PROVIDED DATA:
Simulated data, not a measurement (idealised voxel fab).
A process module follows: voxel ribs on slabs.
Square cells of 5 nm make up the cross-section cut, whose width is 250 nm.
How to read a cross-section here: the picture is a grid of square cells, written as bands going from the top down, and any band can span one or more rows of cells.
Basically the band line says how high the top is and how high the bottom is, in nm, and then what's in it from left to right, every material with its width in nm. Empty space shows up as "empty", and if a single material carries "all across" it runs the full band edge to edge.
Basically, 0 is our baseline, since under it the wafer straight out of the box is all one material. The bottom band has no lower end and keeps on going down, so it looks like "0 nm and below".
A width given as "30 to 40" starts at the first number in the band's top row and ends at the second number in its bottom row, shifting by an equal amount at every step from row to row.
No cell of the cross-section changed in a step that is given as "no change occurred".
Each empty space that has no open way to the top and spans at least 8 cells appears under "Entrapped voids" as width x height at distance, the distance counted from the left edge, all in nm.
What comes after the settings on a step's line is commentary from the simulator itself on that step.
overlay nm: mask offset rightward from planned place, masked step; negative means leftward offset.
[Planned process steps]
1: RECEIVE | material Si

REQUIRED ACTION: Among the entries above, locate the lines containing "How to read" and "A width given", and transcribe exactly those two lines and all lines between.

TASK RESULT:
How to read a cross-section here: the picture is a grid of square cells, written as bands going from the top down, and any band can span one or more rows of cells.
Basically the band line says how high the top is and how high the bottom is, in nm, and then what's in it from left to right, every material with its width in nm. Empty space shows up as "empty", and if a single material carries "all across" it runs the full band edge to edge.
Basically, 0 is our baseline, since under it the wafer straight out of the box is all one material. The bottom band has no lower end and keeps on going down, so it looks like "0 nm and below".
A width given as "30 to 40" starts at the first number in the band's top row and ends at the second number in its bottom row, shifting by an equal amount at every step from row to row.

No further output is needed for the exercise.